Set down, please, without alteration, the lines of the entries below from the first through the one containing "sem_image;size of an".

** Opening Given information block **

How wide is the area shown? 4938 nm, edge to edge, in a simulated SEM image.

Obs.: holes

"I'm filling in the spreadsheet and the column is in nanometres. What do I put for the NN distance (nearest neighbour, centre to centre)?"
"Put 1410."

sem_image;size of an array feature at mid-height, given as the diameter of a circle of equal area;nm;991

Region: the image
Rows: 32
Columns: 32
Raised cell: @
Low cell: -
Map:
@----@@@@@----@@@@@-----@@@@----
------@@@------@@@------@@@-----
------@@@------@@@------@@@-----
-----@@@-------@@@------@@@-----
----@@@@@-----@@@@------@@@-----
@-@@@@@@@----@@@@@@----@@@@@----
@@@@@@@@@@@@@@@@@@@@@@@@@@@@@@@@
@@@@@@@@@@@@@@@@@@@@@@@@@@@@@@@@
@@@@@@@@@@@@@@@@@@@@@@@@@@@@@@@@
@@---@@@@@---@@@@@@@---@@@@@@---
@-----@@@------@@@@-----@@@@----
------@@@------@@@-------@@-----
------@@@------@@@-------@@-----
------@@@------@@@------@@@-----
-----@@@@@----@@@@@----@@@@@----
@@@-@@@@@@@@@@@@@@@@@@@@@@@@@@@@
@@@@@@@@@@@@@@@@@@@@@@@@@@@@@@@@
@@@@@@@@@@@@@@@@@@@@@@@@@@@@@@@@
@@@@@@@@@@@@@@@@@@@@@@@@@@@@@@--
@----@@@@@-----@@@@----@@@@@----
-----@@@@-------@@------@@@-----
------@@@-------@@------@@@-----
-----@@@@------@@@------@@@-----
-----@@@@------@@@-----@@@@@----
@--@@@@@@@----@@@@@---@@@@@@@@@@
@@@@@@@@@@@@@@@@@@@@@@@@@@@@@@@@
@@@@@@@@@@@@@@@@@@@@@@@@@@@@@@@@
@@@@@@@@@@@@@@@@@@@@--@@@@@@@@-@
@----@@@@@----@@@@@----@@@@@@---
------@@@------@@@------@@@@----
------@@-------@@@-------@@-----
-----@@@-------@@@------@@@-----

** Closing Given information block **

## Exercise result
How wide is the area shown? 4938 nm, edge to edge, in a simulated SEM image.

Obs.: holes

"I'm filling in the spreadsheet and the column is in nanometres. What do I put for the NN distance (nearest neighbour, centre to centre)?"
"Put 1410."

sem_image;size of an array feature at mid-height, given as the diameter of a circle of equal area;nm;991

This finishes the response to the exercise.